• TASK ITEM:
Repeat the entries exactly as they are written.

• RECORDS SHOWN:
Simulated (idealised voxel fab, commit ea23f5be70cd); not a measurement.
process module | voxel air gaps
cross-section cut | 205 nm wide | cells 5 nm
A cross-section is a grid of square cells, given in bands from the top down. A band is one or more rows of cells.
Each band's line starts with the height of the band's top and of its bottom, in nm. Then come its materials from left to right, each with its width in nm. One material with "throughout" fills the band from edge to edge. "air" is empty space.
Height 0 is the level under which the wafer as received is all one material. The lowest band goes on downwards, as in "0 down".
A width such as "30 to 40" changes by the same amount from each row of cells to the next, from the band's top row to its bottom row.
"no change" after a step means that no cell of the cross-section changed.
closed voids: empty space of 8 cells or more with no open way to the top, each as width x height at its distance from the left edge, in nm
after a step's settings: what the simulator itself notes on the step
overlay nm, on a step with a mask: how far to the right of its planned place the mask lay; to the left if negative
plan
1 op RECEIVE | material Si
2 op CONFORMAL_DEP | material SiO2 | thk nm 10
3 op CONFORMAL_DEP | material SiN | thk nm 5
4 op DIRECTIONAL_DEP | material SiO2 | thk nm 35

• WRITTEN SOLUTION:
Simulated (idealised voxel fab, commit ea23f5be70cd); not a measurement.
process module | voxel air gaps
cross-section cut | 205 nm wide | cells 5 nm
A cross-section is a grid of square cells, given in bands from the top down. A band is one or more rows of cells.
Each band's line starts with the height of the band's top and of its bottom, in nm. Then come its materials from left to right, each with its width in nm. One material with "throughout" fills the band from edge to edge. "air" is empty space.
Height 0 is the level under which the wafer as received is all one material. The lowest band goes on downwards, as in "0 down".
A width such as "30 to 40" changes by the same amount from each row of cells to the next, from the band's top row to its bottom row.
"no change" after a step means that no cell of the cross-section changed.
closed voids: empty space of 8 cells or more with no open way to the top, each as width x height at its distance from the left edge, in nm
after a step's settings: what the simulator itself notes on the step
overlay nm, on a step with a mask: how far to the right of its planned place the mask lay; to the left if negative
plan
1 op RECEIVE | material Si
2 op CONFORMAL_DEP | material SiO2 | thk nm 10
3 op CONFORMAL_DEP | material SiN | thk nm 5
4 op DIRECTIONAL_DEP | material SiO2 | thk nm 35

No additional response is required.